- DATASET ENTRIES:
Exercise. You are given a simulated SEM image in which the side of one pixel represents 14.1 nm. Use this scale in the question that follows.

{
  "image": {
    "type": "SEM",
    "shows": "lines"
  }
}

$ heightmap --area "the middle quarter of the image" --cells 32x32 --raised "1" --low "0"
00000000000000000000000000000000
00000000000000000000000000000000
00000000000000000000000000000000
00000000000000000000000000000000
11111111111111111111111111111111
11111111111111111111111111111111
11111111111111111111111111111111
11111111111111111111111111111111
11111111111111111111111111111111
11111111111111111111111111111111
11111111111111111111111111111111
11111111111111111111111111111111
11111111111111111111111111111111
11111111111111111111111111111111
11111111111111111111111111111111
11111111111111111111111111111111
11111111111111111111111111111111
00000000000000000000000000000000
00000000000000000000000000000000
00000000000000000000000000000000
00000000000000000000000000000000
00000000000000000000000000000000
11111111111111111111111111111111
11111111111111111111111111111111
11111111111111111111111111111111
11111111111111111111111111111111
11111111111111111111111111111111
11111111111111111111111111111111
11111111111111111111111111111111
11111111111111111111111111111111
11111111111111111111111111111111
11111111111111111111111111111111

- TASK ITEM: Without any change, write the listing out again.

- WRITTEN RESPONSE:
Exercise. You are given a simulated SEM image in which the side of one pixel represents 14.1 nm. Use this scale in the question that follows.

{
  "image": {
    "type": "SEM",
    "shows": "lines"
  }
}

$ heightmap --area "the middle quarter of the image" --cells 32x32 --raised "1" --low "0"
00000000000000000000000000000000
00000000000000000000000000000000
00000000000000000000000000000000
00000000000000000000000000000000
11111111111111111111111111111111
11111111111111111111111111111111
11111111111111111111111111111111
11111111111111111111111111111111
11111111111111111111111111111111
11111111111111111111111111111111
11111111111111111111111111111111
11111111111111111111111111111111
11111111111111111111111111111111
11111111111111111111111111111111
11111111111111111111111111111111
11111111111111111111111111111111
11111111111111111111111111111111
00000000000000000000000000000000
00000000000000000000000000000000
00000000000000000000000000000000
00000000000000000000000000000000
00000000000000000000000000000000
11111111111111111111111111111111
11111111111111111111111111111111
11111111111111111111111111111111
11111111111111111111111111111111
11111111111111111111111111111111
11111111111111111111111111111111
11111111111111111111111111111111
11111111111111111111111111111111
11111111111111111111111111111111
11111111111111111111111111111111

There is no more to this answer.